(Material supplied begins)

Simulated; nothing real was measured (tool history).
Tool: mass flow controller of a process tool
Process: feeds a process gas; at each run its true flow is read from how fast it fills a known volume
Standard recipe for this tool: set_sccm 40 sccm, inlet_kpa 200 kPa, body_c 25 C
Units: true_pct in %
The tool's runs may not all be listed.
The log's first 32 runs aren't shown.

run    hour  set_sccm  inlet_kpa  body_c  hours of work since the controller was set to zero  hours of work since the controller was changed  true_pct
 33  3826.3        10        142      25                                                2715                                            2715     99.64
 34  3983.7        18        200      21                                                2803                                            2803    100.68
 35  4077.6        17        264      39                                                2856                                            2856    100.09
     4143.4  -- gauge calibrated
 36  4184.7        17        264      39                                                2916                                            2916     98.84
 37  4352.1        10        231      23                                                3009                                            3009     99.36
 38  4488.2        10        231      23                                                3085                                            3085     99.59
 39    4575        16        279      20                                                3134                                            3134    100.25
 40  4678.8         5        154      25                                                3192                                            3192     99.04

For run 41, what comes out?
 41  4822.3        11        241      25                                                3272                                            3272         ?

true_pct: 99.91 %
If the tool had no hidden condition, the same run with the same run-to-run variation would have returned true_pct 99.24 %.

(Material supplied ends)

Exact copies of the lines from the start of the data up to the line holding "The log's first 32 runs aren't shown.", both included, are all that is needed.

Simulated; nothing real was measured (tool history).
Tool: mass flow controller of a process tool
Process: feeds a process gas; at each run its true flow is read from how fast it fills a known volume
Standard recipe for this tool: set_sccm 40 sccm, inlet_kpa 200 kPa, body_c 25 C
Units: true_pct in %
The tool's runs may not all be listed.
The log's first 32 runs aren't shown.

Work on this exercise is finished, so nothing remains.